Information given:
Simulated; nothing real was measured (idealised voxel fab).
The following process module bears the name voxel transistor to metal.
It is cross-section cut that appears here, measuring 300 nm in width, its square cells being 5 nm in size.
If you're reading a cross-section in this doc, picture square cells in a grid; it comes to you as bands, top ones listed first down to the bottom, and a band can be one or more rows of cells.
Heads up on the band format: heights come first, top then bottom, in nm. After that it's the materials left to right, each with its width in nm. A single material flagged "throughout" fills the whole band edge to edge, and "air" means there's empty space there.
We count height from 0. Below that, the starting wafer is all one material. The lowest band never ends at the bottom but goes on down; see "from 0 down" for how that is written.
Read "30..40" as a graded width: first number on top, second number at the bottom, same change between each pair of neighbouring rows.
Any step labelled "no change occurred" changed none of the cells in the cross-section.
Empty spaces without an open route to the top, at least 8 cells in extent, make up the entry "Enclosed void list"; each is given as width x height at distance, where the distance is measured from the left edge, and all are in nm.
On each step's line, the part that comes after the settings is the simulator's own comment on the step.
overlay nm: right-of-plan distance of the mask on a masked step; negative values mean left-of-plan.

Assigned task: Write out word for word only the lines from the start of the entries down to the line with "On each step's", please, including both ends.

Task output:
Simulated; nothing real was measured (idealised voxel fab).
The following process module bears the name voxel transistor to metal.
It is cross-section cut that appears here, measuring 300 nm in width, its square cells being 5 nm in size.
If you're reading a cross-section in this doc, picture square cells in a grid; it comes to you as bands, top ones listed first down to the bottom, and a band can be one or more rows of cells.
Heads up on the band format: heights come first, top then bottom, in nm. After that it's the materials left to right, each with its width in nm. A single material flagged "throughout" fills the whole band edge to edge, and "air" means there's empty space there.
We count height from 0. Below that, the starting wafer is all one material. The lowest band never ends at the bottom but goes on down; see "from 0 down" for how that is written.
Read "30..40" as a graded width: first number on top, second number at the bottom, same change between each pair of neighbouring rows.
Any step labelled "no change occurred" changed none of the cells in the cross-section.
Empty spaces without an open route to the top, at least 8 cells in extent, make up the entry "Enclosed void list"; each is given as width x height at distance, where the distance is measured from the left edge, and all are in nm.
On each step's line, the part that comes after the settings is the simulator's own comment on the step.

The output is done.